Work order
Return the lines below exactly as they appear, please, starting with the first and ending with the one that contains "lots that met".

►

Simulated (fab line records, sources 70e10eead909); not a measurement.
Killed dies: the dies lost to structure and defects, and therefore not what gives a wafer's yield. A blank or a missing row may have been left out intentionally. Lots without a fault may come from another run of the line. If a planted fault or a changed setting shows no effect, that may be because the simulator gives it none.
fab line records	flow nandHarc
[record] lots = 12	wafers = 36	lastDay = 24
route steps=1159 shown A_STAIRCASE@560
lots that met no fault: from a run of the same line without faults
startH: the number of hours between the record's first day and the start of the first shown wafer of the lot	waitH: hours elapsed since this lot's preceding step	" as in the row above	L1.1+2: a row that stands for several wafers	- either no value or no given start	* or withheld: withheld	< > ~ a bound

◄

Result
Simulated (fab line records, sources 70e10eead909); not a measurement.
Killed dies: the dies lost to structure and defects, and therefore not what gives a wafer's yield. A blank or a missing row may have been left out intentionally. Lots without a fault may come from another run of the line. If a planted fault or a changed setting shows no effect, that may be because the simulator gives it none.
fab line records	flow nandHarc
[record] lots = 12	wafers = 36	lastDay = 24
route steps=1159 shown A_STAIRCASE@560
lots that met no fault: from a run of the same line without faults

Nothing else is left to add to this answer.